| Work instruction |
Reproduce every record exactly.

[Opening Stored data section]

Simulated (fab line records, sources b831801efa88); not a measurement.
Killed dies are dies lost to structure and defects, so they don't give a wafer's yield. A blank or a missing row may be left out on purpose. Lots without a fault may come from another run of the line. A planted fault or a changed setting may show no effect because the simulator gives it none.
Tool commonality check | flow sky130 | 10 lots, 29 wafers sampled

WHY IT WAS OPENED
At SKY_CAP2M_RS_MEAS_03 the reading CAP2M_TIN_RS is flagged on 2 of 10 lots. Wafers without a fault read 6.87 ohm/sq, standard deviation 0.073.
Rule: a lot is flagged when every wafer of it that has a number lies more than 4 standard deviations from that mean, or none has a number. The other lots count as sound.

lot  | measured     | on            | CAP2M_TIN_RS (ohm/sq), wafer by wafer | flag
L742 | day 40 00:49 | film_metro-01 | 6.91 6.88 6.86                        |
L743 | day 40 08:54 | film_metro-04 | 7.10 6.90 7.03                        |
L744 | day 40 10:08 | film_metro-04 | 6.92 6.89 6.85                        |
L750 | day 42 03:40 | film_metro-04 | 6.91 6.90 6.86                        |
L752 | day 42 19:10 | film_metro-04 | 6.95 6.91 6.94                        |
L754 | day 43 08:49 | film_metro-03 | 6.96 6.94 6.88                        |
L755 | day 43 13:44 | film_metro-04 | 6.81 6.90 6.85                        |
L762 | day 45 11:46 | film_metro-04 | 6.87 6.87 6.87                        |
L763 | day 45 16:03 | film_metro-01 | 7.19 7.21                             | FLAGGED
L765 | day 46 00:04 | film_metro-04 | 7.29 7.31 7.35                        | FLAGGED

[Closing Stored data section]

| Answer area |
Simulated (fab line records, sources b831801efa88); not a measurement.
Killed dies are dies lost to structure and defects, so they don't give a wafer's yield. A blank or a missing row may be left out on purpose. Lots without a fault may come from another run of the line. A planted fault or a changed setting may show no effect because the simulator gives it none.
Tool commonality check | flow sky130 | 10 lots, 29 wafers sampled

WHY IT WAS OPENED
At SKY_CAP2M_RS_MEAS_03 the reading CAP2M_TIN_RS is flagged on 2 of 10 lots. Wafers without a fault read 6.87 ohm/sq, standard deviation 0.073.
Rule: a lot is flagged when every wafer of it that has a number lies more than 4 standard deviations from that mean, or none has a number. The other lots count as sound.

lot  | measured     | on            | CAP2M_TIN_RS (ohm/sq), wafer by wafer | flag
L742 | day 40 00:49 | film_metro-01 | 6.91 6.88 6.86                        |
L743 | day 40 08:54 | film_metro-04 | 7.10 6.90 7.03                        |
L744 | day 40 10:08 | film_metro-04 | 6.92 6.89 6.85                        |
L750 | day 42 03:40 | film_metro-04 | 6.91 6.90 6.86                        |
L752 | day 42 19:10 | film_metro-04 | 6.95 6.91 6.94                        |
L754 | day 43 08:49 | film_metro-03 | 6.96 6.94 6.88                        |
L755 | day 43 13:44 | film_metro-04 | 6.81 6.90 6.85                        |
L762 | day 45 11:46 | film_metro-04 | 6.87 6.87 6.87                        |
L763 | day 45 16:03 | film_metro-01 | 7.19 7.21                             | FLAGGED
L765 | day 46 00:04 | film_metro-04 | 7.29 7.31 7.35                        | FLAGGED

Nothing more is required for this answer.